Data section -
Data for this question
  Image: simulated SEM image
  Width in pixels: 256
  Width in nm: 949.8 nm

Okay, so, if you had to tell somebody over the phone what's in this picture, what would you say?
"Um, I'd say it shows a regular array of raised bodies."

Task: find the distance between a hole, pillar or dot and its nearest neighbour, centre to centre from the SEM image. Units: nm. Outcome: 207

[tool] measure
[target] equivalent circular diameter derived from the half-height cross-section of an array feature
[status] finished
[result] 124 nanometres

Assignment - Every entry above needs to be quoted exactly.

Response -
Data for this question
  Image: simulated SEM image
  Width in pixels: 256
  Width in nm: 949.8 nm

Okay, so, if you had to tell somebody over the phone what's in this picture, what would you say?
"Um, I'd say it shows a regular array of raised bodies."

Task: find the distance between a hole, pillar or dot and its nearest neighbour, centre to centre from the SEM image. Units: nm. Outcome: 207

[tool] measure
[target] equivalent circular diameter derived from the half-height cross-section of an array feature
[status] finished
[result] 124 nanometres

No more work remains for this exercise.